# REQUIREMENT
Nothing after the line containing "PECVD_TEOS_oxide_etched_nm: thickness taken" belongs in the answer; write out exactly every line from the start of the material up to it, including it.

+ + + + +

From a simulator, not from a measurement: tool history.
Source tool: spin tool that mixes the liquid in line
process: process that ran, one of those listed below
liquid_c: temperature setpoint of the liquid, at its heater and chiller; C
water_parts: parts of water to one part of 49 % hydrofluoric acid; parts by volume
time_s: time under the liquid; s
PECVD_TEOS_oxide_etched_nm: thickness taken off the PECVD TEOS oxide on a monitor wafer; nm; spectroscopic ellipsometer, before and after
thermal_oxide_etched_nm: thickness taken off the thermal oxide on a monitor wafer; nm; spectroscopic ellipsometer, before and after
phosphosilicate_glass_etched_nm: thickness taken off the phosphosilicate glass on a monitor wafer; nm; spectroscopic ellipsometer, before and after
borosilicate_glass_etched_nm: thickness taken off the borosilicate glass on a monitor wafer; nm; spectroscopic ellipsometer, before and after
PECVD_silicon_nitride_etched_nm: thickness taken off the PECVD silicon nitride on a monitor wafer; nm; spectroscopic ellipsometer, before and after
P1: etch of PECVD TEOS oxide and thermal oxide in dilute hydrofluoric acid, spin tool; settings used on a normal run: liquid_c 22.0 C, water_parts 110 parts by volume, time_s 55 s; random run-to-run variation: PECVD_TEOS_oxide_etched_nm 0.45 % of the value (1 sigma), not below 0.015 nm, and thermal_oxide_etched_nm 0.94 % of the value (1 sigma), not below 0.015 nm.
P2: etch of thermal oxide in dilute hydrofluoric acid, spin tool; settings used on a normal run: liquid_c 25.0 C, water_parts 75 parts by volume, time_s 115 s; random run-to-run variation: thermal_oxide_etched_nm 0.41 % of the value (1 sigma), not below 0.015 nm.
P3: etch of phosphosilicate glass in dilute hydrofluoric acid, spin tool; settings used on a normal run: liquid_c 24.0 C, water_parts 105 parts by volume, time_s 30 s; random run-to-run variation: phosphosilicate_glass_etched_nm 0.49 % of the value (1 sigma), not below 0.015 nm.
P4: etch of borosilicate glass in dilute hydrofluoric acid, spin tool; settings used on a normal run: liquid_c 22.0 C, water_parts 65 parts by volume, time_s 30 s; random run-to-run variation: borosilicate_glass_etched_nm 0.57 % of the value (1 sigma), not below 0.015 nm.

+ + + + +

# EXERCISE ANSWER
From a simulator, not from a measurement: tool history.
Source tool: spin tool that mixes the liquid in line
process: process that ran, one of those listed below
liquid_c: temperature setpoint of the liquid, at its heater and chiller; C
water_parts: parts of water to one part of 49 % hydrofluoric acid; parts by volume
time_s: time under the liquid; s
PECVD_TEOS_oxide_etched_nm: thickness taken off the PECVD TEOS oxide on a monitor wafer; nm; spectroscopic ellipsometer, before and after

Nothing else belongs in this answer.